◆ Supplied material:
··········

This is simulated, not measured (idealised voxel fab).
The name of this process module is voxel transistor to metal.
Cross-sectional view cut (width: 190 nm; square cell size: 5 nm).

··········

◆ Task item: Reproduce every line of the data exactly as it was written.

◆ Solution:
This is simulated, not measured (idealised voxel fab).
The name of this process module is voxel transistor to metal.
Cross-sectional view cut (width: 190 nm; square cell size: 5 nm).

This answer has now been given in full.